ASSIGNED TASK — Start the output with the opening line of the listing below and continue, reproducing each line exactly, up to and including the line that contains "FYI the section".

RECORDED INFORMATION —
• • •

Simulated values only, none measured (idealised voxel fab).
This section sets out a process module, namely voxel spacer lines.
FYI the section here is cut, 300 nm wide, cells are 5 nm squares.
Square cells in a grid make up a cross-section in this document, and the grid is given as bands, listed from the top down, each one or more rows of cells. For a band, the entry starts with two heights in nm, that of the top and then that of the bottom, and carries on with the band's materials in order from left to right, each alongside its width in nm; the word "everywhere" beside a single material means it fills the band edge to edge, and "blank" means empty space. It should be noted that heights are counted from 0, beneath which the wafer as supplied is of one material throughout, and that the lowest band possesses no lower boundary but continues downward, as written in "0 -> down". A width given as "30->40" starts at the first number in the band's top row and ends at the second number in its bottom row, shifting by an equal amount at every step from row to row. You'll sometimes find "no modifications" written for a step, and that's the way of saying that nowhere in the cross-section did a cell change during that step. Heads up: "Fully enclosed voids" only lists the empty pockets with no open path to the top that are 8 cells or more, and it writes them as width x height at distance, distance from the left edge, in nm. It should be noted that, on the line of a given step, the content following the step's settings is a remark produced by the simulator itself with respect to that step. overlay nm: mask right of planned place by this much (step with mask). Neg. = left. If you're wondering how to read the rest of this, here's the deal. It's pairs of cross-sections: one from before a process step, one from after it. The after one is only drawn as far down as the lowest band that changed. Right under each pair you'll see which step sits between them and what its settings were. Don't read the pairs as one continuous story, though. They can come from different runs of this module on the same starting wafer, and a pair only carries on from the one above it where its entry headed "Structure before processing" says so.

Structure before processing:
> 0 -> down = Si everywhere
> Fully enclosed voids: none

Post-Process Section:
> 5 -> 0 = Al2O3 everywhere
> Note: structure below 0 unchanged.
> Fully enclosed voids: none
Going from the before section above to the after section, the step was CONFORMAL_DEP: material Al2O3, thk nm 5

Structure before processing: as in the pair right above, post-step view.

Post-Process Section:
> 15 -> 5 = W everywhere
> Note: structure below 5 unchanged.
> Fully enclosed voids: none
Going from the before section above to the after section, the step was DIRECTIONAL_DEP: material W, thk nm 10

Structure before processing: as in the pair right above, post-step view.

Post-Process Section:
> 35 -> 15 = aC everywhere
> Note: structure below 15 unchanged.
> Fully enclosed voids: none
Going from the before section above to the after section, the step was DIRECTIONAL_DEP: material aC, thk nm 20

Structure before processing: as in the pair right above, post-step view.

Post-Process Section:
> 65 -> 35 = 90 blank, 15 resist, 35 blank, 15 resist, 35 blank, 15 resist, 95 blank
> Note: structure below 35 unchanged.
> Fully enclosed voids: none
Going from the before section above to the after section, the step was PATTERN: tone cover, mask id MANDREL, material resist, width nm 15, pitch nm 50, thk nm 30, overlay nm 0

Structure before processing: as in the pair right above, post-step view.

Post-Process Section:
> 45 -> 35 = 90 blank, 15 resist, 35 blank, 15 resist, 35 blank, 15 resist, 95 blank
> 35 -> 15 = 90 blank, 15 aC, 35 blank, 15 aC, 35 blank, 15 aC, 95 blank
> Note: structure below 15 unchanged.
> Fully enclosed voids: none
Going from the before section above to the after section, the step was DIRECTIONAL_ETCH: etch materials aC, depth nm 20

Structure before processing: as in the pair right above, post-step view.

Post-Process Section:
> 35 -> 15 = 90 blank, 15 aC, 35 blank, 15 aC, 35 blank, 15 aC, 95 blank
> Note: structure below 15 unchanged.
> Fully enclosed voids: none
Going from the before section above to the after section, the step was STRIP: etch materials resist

• • •

REPLY —
Simulated values only, none measured (idealised voxel fab).
This section sets out a process module, namely voxel spacer lines.
FYI the section here is cut, 300 nm wide, cells are 5 nm squares.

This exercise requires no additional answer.